....................
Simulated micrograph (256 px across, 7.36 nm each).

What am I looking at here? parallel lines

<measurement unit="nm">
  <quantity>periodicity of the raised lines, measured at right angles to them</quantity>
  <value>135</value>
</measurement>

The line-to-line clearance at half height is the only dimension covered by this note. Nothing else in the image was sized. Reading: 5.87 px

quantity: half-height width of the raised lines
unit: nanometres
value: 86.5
....................

• **BRIEF**: Line by line, repeat the listing exactly as written.

• **WRITTEN ANSWER**:
Simulated micrograph (256 px across, 7.36 nm each).

What am I looking at here? parallel lines

<measurement unit="nm">
  <quantity>periodicity of the raised lines, measured at right angles to them</quantity>
  <value>135</value>
</measurement>

The line-to-line clearance at half height is the only dimension covered by this note. Nothing else in the image was sized. Reading: 5.87 px

quantity: half-height width of the raised lines
unit: nanometres
value: 86.5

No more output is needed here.